## [WORK ITEM]
Copy each line of the records below, from the first through the one that contains "0 -> down | Si throughout", exactly as written.

* * * * * * *

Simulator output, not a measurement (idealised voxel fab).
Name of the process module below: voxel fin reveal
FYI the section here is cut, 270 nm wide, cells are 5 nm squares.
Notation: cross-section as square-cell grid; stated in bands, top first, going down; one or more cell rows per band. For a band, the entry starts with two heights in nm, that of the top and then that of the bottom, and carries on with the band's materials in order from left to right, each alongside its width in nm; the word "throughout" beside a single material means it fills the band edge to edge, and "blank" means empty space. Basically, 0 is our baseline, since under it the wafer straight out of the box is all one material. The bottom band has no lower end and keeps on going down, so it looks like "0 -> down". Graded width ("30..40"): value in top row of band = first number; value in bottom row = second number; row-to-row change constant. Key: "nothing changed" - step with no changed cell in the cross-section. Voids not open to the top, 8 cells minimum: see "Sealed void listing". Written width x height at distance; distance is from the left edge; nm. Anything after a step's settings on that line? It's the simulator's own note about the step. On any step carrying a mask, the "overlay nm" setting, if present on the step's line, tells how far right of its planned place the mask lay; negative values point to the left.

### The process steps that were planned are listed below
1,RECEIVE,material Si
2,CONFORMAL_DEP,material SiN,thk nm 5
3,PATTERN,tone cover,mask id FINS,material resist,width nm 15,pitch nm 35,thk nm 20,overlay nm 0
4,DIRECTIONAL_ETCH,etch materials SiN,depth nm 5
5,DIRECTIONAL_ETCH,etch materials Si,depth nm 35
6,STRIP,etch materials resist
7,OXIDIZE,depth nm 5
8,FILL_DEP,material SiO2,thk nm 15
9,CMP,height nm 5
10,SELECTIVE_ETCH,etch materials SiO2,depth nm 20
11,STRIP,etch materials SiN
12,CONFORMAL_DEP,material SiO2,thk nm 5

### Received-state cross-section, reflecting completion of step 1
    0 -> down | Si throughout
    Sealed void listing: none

* * * * * * *

## [RESPONSE AREA]
Simulator output, not a measurement (idealised voxel fab).
Name of the process module below: voxel fin reveal
FYI the section here is cut, 270 nm wide, cells are 5 nm squares.
Notation: cross-section as square-cell grid; stated in bands, top first, going down; one or more cell rows per band. For a band, the entry starts with two heights in nm, that of the top and then that of the bottom, and carries on with the band's materials in order from left to right, each alongside its width in nm; the word "throughout" beside a single material means it fills the band edge to edge, and "blank" means empty space. Basically, 0 is our baseline, since under it the wafer straight out of the box is all one material. The bottom band has no lower end and keeps on going down, so it looks like "0 -> down". Graded width ("30..40"): value in top row of band = first number; value in bottom row = second number; row-to-row change constant. Key: "nothing changed" - step with no changed cell in the cross-section. Voids not open to the top, 8 cells minimum: see "Sealed void listing". Written width x height at distance; distance is from the left edge; nm. Anything after a step's settings on that line? It's the simulator's own note about the step. On any step carrying a mask, the "overlay nm" setting, if present on the step's line, tells how far right of its planned place the mask lay; negative values point to the left.

### The process steps that were planned are listed below
1,RECEIVE,material Si
2,CONFORMAL_DEP,material SiN,thk nm 5
3,PATTERN,tone cover,mask id FINS,material resist,width nm 15,pitch nm 35,thk nm 20,overlay nm 0
4,DIRECTIONAL_ETCH,etch materials SiN,depth nm 5
5,DIRECTIONAL_ETCH,etch materials Si,depth nm 35
6,STRIP,etch materials resist
7,OXIDIZE,depth nm 5
8,FILL_DEP,material SiO2,thk nm 15
9,CMP,height nm 5
10,SELECTIVE_ETCH,etch materials SiO2,depth nm 20
11,STRIP,etch materials SiN
12,CONFORMAL_DEP,material SiO2,thk nm 5

### Received-state cross-section, reflecting completion of step 1
    0 -> down | Si throughout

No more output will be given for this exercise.